### EXERCISE
Every line between the top of the data below and the line with "overlay nm 0 |", both ends included, must be retyped exactly.

***** SUPPLIED INFORMATION

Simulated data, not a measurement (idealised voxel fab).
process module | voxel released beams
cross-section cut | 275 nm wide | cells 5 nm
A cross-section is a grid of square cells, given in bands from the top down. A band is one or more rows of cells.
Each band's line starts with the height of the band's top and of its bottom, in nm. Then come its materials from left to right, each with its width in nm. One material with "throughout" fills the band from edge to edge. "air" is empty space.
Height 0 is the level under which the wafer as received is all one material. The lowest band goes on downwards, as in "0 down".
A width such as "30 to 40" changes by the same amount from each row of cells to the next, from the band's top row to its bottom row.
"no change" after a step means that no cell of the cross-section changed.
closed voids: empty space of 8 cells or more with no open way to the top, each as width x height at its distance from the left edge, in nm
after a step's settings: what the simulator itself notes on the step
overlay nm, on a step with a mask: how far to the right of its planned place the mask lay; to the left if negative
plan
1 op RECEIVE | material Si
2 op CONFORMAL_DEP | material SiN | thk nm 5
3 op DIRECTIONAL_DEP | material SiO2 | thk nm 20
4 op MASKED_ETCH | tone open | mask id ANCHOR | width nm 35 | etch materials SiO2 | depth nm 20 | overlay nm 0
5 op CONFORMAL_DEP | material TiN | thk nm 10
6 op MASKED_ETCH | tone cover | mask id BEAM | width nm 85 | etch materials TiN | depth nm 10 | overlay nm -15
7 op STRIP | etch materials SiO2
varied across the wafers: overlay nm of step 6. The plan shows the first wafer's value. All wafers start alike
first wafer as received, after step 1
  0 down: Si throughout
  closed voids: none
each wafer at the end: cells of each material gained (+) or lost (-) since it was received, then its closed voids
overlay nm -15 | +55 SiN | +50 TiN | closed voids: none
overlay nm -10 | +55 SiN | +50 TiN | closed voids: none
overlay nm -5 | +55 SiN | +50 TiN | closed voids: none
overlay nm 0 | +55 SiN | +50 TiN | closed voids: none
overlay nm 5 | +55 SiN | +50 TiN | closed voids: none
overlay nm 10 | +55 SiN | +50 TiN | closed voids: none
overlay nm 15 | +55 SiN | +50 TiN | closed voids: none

**********

### WRITTEN SOLUTION
Simulated data, not a measurement (idealised voxel fab).
process module | voxel released beams
cross-section cut | 275 nm wide | cells 5 nm
A cross-section is a grid of square cells, given in bands from the top down. A band is one or more rows of cells.
Each band's line starts with the height of the band's top and of its bottom, in nm. Then come its materials from left to right, each with its width in nm. One material with "throughout" fills the band from edge to edge. "air" is empty space.
Height 0 is the level under which the wafer as received is all one material. The lowest band goes on downwards, as in "0 down".
A width such as "30 to 40" changes by the same amount from each row of cells to the next, from the band's top row to its bottom row.
"no change" after a step means that no cell of the cross-section changed.
closed voids: empty space of 8 cells or more with no open way to the top, each as width x height at its distance from the left edge, in nm
after a step's settings: what the simulator itself notes on the step
overlay nm, on a step with a mask: how far to the right of its planned place the mask lay; to the left if negative
plan
1 op RECEIVE | material Si
2 op CONFORMAL_DEP | material SiN | thk nm 5
3 op DIRECTIONAL_DEP | material SiO2 | thk nm 20
4 op MASKED_ETCH | tone open | mask id ANCHOR | width nm 35 | etch materials SiO2 | depth nm 20 | overlay nm 0
5 op CONFORMAL_DEP | material TiN | thk nm 10
6 op MASKED_ETCH | tone cover | mask id BEAM | width nm 85 | etch materials TiN | depth nm 10 | overlay nm -15
7 op STRIP | etch materials SiO2
varied across the wafers: overlay nm of step 6. The plan shows the first wafer's value. All wafers start alike
first wafer as received, after step 1
  0 down: Si throughout
  closed voids: none
each wafer at the end: cells of each material gained (+) or lost (-) since it was received, then its closed voids
overlay nm -15 | +55 SiN | +50 TiN | closed voids: none
overlay nm -10 | +55 SiN | +50 TiN | closed voids: none
overlay nm -5 | +55 SiN | +50 TiN | closed voids: none
overlay nm 0 | +55 SiN | +50 TiN | closed voids: none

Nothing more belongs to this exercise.